ASSIGNMENT:
What is wanted is an exact copy of the lines from the top of the listing through the line containing "run 12A hour=117.1".

◆ ◆ ◆ ◆

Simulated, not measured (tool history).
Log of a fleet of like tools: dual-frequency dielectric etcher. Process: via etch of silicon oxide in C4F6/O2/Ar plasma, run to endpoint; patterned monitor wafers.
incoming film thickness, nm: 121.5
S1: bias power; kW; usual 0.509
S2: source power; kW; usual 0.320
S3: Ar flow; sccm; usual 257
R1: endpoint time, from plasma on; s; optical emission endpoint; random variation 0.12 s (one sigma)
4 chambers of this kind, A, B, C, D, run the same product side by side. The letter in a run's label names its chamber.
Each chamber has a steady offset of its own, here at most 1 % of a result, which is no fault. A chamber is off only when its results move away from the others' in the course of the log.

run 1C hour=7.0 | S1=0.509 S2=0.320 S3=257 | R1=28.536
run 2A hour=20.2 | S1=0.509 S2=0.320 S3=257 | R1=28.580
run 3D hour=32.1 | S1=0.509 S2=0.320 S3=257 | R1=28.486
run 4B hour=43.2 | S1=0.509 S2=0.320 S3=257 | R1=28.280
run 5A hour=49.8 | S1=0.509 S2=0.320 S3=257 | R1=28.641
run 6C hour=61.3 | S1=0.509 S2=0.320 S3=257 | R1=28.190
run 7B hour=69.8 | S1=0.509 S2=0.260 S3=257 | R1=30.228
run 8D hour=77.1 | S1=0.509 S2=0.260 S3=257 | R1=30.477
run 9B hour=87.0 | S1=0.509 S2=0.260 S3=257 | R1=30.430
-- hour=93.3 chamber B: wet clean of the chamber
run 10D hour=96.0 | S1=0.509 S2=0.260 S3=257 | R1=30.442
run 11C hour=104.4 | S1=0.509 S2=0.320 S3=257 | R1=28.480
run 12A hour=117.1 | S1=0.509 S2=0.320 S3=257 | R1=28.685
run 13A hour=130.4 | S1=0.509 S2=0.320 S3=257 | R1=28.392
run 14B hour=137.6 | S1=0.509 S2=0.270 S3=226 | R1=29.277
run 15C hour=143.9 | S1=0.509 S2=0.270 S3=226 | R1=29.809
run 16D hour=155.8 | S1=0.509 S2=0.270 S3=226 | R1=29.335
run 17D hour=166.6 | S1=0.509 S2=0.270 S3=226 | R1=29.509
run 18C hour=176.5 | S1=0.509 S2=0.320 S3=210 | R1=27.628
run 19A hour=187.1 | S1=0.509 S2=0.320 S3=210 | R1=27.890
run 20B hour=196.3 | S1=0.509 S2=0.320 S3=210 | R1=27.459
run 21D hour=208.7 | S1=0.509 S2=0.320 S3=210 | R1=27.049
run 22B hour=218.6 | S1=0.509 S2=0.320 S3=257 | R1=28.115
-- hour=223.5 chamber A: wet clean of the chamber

◆ ◆ ◆ ◆

EXPECTED ANSWER:
Simulated, not measured (tool history).
Log of a fleet of like tools: dual-frequency dielectric etcher. Process: via etch of silicon oxide in C4F6/O2/Ar plasma, run to endpoint; patterned monitor wafers.
incoming film thickness, nm: 121.5
S1: bias power; kW; usual 0.509
S2: source power; kW; usual 0.320
S3: Ar flow; sccm; usual 257
R1: endpoint time, from plasma on; s; optical emission endpoint; random variation 0.12 s (one sigma)
4 chambers of this kind, A, B, C, D, run the same product side by side. The letter in a run's label names its chamber.
Each chamber has a steady offset of its own, here at most 1 % of a result, which is no fault. A chamber is off only when its results move away from the others' in the course of the log.

run 1C hour=7.0 | S1=0.509 S2=0.320 S3=257 | R1=28.536
run 2A hour=20.2 | S1=0.509 S2=0.320 S3=257 | R1=28.580
run 3D hour=32.1 | S1=0.509 S2=0.320 S3=257 | R1=28.486
run 4B hour=43.2 | S1=0.509 S2=0.320 S3=257 | R1=28.280
run 5A hour=49.8 | S1=0.509 S2=0.320 S3=257 | R1=28.641
run 6C hour=61.3 | S1=0.509 S2=0.320 S3=257 | R1=28.190
run 7B hour=69.8 | S1=0.509 S2=0.260 S3=257 | R1=30.228
run 8D hour=77.1 | S1=0.509 S2=0.260 S3=257 | R1=30.477
run 9B hour=87.0 | S1=0.509 S2=0.260 S3=257 | R1=30.430
-- hour=93.3 chamber B: wet clean of the chamber
run 10D hour=96.0 | S1=0.509 S2=0.260 S3=257 | R1=30.442
run 11C hour=104.4 | S1=0.509 S2=0.320 S3=257 | R1=28.480
run 12A hour=117.1 | S1=0.509 S2=0.320 S3=257 | R1=28.685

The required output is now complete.